> WORK TASK: Write out the data below exactly, from its first line to the line containing "The tool may", that line included.

[[ ENTRIES SHOWN, beginning ]]

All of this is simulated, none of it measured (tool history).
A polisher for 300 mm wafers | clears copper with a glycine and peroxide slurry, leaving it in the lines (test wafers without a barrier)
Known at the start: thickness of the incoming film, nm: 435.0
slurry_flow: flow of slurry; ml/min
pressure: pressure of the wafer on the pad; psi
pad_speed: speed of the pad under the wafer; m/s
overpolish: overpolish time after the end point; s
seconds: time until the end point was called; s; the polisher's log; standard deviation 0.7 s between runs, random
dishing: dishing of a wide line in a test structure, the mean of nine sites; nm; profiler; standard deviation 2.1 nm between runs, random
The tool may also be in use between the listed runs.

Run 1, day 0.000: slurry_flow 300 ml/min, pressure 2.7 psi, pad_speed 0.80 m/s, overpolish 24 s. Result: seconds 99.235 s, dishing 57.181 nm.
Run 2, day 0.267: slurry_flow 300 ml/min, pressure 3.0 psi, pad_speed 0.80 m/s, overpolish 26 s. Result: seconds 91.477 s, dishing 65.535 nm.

[[ ENTRIES SHOWN, end ]]

> EXERCISE ANSWER:
All of this is simulated, none of it measured (tool history).
A polisher for 300 mm wafers | clears copper with a glycine and peroxide slurry, leaving it in the lines (test wafers without a barrier)
Known at the start: thickness of the incoming film, nm: 435.0
slurry_flow: flow of slurry; ml/min
pressure: pressure of the wafer on the pad; psi
pad_speed: speed of the pad under the wafer; m/s
overpolish: overpolish time after the end point; s
seconds: time until the end point was called; s; the polisher's log; standard deviation 0.7 s between runs, random
dishing: dishing of a wide line in a test structure, the mean of nine sites; nm; profiler; standard deviation 2.1 nm between runs, random
The tool may also be in use between the listed runs.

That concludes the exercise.